## Work task
Could you write out the records exactly as they are given?

——————————
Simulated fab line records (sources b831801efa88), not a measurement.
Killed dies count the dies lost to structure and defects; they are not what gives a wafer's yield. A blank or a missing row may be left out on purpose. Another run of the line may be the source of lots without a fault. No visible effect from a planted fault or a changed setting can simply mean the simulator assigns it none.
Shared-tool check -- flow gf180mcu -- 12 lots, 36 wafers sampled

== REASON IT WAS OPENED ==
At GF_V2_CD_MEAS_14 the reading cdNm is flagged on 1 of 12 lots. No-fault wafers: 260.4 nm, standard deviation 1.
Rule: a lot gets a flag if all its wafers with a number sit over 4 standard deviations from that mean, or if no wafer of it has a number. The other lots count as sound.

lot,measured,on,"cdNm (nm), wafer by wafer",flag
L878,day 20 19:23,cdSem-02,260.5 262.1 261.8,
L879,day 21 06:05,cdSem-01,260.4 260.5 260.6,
——————————

## Answer area
Simulated fab line records (sources b831801efa88), not a measurement.
Killed dies count the dies lost to structure and defects; they are not what gives a wafer's yield. A blank or a missing row may be left out on purpose. Another run of the line may be the source of lots without a fault. No visible effect from a planted fault or a changed setting can simply mean the simulator assigns it none.
Shared-tool check -- flow gf180mcu -- 12 lots, 36 wafers sampled

== REASON IT WAS OPENED ==
At GF_V2_CD_MEAS_14 the reading cdNm is flagged on 1 of 12 lots. No-fault wafers: 260.4 nm, standard deviation 1.
Rule: a lot gets a flag if all its wafers with a number sit over 4 standard deviations from that mean, or if no wafer of it has a number. The other lots count as sound.

lot,measured,on,"cdNm (nm), wafer by wafer",flag
L878,day 20 19:23,cdSem-02,260.5 262.1 261.8,
L879,day 21 06:05,cdSem-01,260.4 260.5 260.6,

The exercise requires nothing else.